> Work item
Take the material below and reproduce, word for word, only the lines from the line with "Cross-sections here: square-cell" through the line with "Height reference: 0".

> Dataset excerpts
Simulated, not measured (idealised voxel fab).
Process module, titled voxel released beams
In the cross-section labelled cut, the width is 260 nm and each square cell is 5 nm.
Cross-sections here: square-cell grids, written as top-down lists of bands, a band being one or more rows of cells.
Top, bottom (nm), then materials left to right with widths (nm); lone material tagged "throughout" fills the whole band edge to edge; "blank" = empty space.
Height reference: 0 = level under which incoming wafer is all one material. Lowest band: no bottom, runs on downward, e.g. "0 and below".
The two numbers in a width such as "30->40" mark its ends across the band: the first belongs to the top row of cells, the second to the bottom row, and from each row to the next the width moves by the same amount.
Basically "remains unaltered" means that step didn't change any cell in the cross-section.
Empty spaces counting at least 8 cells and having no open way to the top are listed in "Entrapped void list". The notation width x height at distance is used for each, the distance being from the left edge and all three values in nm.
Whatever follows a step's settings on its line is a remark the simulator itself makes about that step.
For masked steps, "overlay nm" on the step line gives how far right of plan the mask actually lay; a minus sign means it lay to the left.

> Answer section
Cross-sections here: square-cell grids, written as top-down lists of bands, a band being one or more rows of cells.
Top, bottom (nm), then materials left to right with widths (nm); lone material tagged "throughout" fills the whole band edge to edge; "blank" = empty space.
Height reference: 0 = level under which incoming wafer is all one material. Lowest band: no bottom, runs on downward, e.g. "0 and below".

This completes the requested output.